◆ ◆ ◆ ◆ ◆ ◆ ◆

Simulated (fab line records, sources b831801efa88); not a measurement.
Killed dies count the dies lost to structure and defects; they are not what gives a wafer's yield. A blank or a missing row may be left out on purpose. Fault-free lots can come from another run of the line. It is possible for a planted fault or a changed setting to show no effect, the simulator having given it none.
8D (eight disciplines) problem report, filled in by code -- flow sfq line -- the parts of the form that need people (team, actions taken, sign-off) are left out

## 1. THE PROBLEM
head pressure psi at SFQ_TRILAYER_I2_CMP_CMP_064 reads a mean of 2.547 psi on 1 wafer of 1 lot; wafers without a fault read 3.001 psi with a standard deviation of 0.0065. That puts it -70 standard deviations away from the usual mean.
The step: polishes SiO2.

◆ ◆ ◆ ◆ ◆ ◆ ◆

- [Action item]
Quote in full each line from the top of the records above through the line with "Killed dies count"; stop after that line.

- [Response area]
Simulated (fab line records, sources b831801efa88); not a measurement.
Killed dies count the dies lost to structure and defects; they are not what gives a wafer's yield. A blank or a missing row may be left out on purpose. Fault-free lots can come from another run of the line. It is possible for a planted fault or a changed setting to show no effect, the simulator having given it none.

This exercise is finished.